Provided material =

▬▬▬▬▬▬▬▬▬▬

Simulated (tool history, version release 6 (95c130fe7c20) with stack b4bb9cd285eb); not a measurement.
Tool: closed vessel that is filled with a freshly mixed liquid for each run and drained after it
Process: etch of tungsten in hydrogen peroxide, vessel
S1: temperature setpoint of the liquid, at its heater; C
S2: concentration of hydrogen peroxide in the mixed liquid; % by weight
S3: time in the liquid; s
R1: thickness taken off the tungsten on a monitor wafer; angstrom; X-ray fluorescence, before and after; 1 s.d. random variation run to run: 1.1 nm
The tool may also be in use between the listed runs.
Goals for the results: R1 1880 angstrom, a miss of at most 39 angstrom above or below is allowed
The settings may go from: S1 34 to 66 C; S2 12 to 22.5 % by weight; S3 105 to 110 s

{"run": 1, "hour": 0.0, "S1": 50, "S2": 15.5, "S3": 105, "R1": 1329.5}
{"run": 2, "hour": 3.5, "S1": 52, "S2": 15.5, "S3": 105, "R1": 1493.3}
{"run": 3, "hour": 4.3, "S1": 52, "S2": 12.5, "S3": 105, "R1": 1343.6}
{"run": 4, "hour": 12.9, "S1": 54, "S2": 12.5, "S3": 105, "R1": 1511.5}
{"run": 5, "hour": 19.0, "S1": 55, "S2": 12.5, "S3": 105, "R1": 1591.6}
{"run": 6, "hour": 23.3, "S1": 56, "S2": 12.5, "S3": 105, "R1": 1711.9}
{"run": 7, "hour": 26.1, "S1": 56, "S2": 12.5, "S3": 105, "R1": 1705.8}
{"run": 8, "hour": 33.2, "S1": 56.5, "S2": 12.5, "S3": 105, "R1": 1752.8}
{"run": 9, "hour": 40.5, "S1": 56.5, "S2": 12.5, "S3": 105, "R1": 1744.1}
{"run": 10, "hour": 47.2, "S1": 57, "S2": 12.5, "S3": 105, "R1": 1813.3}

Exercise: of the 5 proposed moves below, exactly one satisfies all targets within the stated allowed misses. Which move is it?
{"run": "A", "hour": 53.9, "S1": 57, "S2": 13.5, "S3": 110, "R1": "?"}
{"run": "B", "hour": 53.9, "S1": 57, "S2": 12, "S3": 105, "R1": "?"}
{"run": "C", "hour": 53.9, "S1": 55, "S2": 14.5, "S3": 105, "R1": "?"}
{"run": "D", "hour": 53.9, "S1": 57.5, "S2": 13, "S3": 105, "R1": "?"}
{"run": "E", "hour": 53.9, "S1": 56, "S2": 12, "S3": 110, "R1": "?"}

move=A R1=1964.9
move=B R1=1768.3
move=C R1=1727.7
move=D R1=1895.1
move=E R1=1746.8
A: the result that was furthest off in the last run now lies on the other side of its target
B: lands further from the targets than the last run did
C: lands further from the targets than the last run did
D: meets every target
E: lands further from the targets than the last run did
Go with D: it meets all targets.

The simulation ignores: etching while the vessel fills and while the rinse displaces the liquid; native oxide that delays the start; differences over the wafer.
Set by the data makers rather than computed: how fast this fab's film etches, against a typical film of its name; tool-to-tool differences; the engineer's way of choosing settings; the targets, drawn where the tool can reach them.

▬▬▬▬▬▬▬▬▬▬

Action item = Starting at the line above that holds "move=E R1=1746.8" and ending at the line that holds "The simulation ignores: etching", transcribe each line exactly and include no other lines.

Your response =
move=E R1=1746.8
A: the result that was furthest off in the last run now lies on the other side of its target
B: lands further from the targets than the last run did
C: lands further from the targets than the last run did
D: meets every target
E: lands further from the targets than the last run did
Go with D: it meets all targets.

The simulation ignores: etching while the vessel fills and while the rinse displaces the liquid; native oxide that delays the start; differences over the wafer.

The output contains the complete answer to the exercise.